WORK ORDER — Restate the data below, keeping every line the same.

DATA —
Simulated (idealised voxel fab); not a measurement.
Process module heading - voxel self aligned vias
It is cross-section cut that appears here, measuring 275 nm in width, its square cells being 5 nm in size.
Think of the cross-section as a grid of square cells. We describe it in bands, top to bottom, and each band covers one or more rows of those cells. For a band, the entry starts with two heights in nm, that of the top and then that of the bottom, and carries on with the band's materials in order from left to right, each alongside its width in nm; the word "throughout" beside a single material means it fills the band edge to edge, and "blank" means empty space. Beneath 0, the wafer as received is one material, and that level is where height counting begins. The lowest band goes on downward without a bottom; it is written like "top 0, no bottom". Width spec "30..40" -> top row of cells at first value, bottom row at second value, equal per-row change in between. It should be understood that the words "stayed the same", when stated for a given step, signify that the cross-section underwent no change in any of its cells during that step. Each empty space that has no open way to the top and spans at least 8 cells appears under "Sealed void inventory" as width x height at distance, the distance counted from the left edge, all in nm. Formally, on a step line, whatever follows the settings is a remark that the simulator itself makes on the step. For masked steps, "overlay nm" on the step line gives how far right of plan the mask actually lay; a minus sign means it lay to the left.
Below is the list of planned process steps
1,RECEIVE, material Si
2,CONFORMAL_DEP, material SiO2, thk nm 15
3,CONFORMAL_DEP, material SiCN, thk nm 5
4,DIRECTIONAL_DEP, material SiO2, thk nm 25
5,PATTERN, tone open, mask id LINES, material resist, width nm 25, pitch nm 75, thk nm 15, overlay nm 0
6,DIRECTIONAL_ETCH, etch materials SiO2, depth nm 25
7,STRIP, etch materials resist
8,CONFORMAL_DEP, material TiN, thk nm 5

TASK ANSWER —
Simulated (idealised voxel fab); not a measurement.
Process module heading - voxel self aligned vias
It is cross-section cut that appears here, measuring 275 nm in width, its square cells being 5 nm in size.
Think of the cross-section as a grid of square cells. We describe it in bands, top to bottom, and each band covers one or more rows of those cells. For a band, the entry starts with two heights in nm, that of the top and then that of the bottom, and carries on with the band's materials in order from left to right, each alongside its width in nm; the word "throughout" beside a single material means it fills the band edge to edge, and "blank" means empty space. Beneath 0, the wafer as received is one material, and that level is where height counting begins. The lowest band goes on downward without a bottom; it is written like "top 0, no bottom". Width spec "30..40" -> top row of cells at first value, bottom row at second value, equal per-row change in between. It should be understood that the words "stayed the same", when stated for a given step, signify that the cross-section underwent no change in any of its cells during that step. Each empty space that has no open way to the top and spans at least 8 cells appears under "Sealed void inventory" as width x height at distance, the distance counted from the left edge, all in nm. Formally, on a step line, whatever follows the settings is a remark that the simulator itself makes on the step. For masked steps, "overlay nm" on the step line gives how far right of plan the mask actually lay; a minus sign means it lay to the left.
Below is the list of planned process steps
1,RECEIVE, material Si
2,CONFORMAL_DEP, material SiO2, thk nm 15
3,CONFORMAL_DEP, material SiCN, thk nm 5
4,DIRECTIONAL_DEP, material SiO2, thk nm 25
5,PATTERN, tone open, mask id LINES, material resist, width nm 25, pitch nm 75, thk nm 15, overlay nm 0
6,DIRECTIONAL_ETCH, etch materials SiO2, depth nm 25
7,STRIP, etch materials resist
8,CONFORMAL_DEP, material TiN, thk nm 5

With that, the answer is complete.